— Data under study —
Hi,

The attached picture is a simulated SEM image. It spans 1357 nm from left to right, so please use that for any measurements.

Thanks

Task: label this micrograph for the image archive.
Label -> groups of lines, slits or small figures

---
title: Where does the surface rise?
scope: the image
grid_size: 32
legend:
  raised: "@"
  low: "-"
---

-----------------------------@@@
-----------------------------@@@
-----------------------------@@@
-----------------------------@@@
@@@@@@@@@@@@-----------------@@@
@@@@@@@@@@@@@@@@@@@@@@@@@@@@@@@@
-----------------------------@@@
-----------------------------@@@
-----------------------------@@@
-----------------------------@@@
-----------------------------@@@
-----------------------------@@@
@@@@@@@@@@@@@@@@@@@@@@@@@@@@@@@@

— Work instruction —
Starting at the top of the listing above, write out every line exactly as it appears.

— Written solution —
Hi,

The attached picture is a simulated SEM image. It spans 1357 nm from left to right, so please use that for any measurements.

Thanks

Task: label this micrograph for the image archive.
Label -> groups of lines, slits or small figures

---
title: Where does the surface rise?
scope: the image
grid_size: 32
legend:
  raised: "@"
  low: "-"
---

-----------------------------@@@
-----------------------------@@@
-----------------------------@@@
-----------------------------@@@
@@@@@@@@@@@@-----------------@@@
@@@@@@@@@@@@@@@@@@@@@@@@@@@@@@@@
-----------------------------@@@
-----------------------------@@@
-----------------------------@@@
-----------------------------@@@
-----------------------------@@@
-----------------------------@@@
@@@@@@@@@@@@@@@@@@@@@@@@@@@@@@@@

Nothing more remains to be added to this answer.